### Assigned task
Everything from the first line of the entries through the line containing "liquid_c: temperature setpoint" is to be retyped exactly, and nothing beyond it.

### Material supplied
******

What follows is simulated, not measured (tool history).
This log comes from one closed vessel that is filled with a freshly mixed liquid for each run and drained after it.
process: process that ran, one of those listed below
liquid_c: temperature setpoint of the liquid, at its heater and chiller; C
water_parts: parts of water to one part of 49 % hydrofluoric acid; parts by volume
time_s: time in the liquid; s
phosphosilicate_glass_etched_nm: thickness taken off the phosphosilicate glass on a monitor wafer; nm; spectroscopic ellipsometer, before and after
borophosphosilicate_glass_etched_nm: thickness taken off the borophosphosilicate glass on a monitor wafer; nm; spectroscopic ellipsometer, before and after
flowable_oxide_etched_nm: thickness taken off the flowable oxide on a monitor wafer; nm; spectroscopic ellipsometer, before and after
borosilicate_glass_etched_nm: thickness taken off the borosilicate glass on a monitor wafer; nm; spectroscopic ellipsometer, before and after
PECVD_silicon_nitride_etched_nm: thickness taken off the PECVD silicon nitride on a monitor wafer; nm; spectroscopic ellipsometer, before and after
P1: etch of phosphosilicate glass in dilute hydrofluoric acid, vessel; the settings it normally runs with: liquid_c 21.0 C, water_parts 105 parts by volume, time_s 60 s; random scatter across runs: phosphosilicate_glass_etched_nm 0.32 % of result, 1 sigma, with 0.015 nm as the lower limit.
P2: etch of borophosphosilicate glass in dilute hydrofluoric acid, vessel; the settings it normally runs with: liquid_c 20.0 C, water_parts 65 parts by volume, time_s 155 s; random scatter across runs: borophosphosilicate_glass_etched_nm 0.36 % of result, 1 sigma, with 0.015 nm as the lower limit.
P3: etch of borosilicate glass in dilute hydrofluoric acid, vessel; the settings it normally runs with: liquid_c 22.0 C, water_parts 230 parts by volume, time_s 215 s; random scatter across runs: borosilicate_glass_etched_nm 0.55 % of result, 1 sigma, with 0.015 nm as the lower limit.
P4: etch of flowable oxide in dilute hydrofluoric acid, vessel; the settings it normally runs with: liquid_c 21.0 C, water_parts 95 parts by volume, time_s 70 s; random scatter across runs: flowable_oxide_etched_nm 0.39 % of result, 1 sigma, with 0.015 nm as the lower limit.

******

### Written reply
What follows is simulated, not measured (tool history).
This log comes from one closed vessel that is filled with a freshly mixed liquid for each run and drained after it.
process: process that ran, one of those listed below
liquid_c: temperature setpoint of the liquid, at its heater and chiller; C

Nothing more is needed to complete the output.